%%
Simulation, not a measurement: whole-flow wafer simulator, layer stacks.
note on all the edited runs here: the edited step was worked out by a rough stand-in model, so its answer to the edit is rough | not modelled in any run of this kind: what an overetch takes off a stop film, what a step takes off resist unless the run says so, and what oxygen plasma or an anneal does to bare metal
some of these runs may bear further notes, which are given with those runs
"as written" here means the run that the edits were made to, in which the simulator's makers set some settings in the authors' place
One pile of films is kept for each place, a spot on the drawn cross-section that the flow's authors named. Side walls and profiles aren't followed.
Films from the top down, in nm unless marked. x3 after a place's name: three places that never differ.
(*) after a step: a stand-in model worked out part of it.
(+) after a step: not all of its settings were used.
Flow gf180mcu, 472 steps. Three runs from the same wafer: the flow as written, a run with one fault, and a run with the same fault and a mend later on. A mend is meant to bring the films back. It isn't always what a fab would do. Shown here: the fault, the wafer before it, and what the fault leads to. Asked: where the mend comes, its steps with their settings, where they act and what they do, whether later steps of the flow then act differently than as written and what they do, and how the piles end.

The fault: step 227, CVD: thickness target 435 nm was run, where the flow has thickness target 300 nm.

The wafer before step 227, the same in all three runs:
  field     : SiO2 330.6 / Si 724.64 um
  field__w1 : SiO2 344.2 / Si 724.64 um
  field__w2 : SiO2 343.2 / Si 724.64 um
%%

Assignment
Look through the data above and return exactly the lines from the one that contains "The fault: step" to the one that contains "field__w1 : SiO2 344.2 / Si 724.64 um", inclusive, with nothing else.

Response area
The fault: step 227, CVD: thickness target 435 nm was run, where the flow has thickness target 300 nm.

The wafer before step 227, the same in all three runs:
  field     : SiO2 330.6 / Si 724.64 um
  field__w1 : SiO2 344.2 / Si 724.64 um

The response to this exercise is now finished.